========================================
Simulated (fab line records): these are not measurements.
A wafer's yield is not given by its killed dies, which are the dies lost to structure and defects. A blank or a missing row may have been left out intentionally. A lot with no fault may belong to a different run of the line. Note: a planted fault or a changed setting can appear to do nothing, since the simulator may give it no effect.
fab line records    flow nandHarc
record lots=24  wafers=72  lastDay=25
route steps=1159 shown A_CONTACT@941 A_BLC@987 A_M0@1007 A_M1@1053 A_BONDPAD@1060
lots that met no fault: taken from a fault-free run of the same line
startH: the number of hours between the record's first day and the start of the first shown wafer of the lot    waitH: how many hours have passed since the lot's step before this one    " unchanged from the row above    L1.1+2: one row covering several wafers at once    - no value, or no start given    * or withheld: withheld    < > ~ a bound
========================================

[Brief]: All that is wanted is an exact copy of the lines above from the one with "route steps=1159 shown" through the one with "lots that met", with both ends included.

[Problem solution]:
route steps=1159 shown A_CONTACT@941 A_BLC@987 A_M0@1007 A_M1@1053 A_BONDPAD@1060
lots that met no fault: taken from a fault-free run of the same line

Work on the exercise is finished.